• Exercise:
Please reproduce the entries below exactly, starting at the first line and ending with the line that holds "26, Ti 26, Si'".

Content starts

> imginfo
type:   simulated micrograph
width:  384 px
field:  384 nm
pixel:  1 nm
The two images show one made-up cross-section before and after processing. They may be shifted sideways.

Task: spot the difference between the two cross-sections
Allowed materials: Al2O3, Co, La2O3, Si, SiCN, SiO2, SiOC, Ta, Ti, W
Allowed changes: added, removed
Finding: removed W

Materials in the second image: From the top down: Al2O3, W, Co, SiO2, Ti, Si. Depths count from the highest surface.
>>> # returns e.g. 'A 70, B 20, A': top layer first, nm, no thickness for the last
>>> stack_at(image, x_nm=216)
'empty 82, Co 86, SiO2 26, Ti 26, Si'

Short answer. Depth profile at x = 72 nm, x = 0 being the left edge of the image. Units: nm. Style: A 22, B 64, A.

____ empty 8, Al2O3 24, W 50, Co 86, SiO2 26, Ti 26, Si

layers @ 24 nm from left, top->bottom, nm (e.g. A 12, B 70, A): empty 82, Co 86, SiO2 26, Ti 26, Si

Content ends

• Answer space:
> imginfo
type:   simulated micrograph
width:  384 px
field:  384 nm
pixel:  1 nm
The two images show one made-up cross-section before and after processing. They may be shifted sideways.

Task: spot the difference between the two cross-sections
Allowed materials: Al2O3, Co, La2O3, Si, SiCN, SiO2, SiOC, Ta, Ti, W
Allowed changes: added, removed
Finding: removed W

Materials in the second image: From the top down: Al2O3, W, Co, SiO2, Ti, Si. Depths count from the highest surface.
>>> # returns e.g. 'A 70, B 20, A': top layer first, nm, no thickness for the last
>>> stack_at(image, x_nm=216)
'empty 82, Co 86, SiO2 26, Ti 26, Si'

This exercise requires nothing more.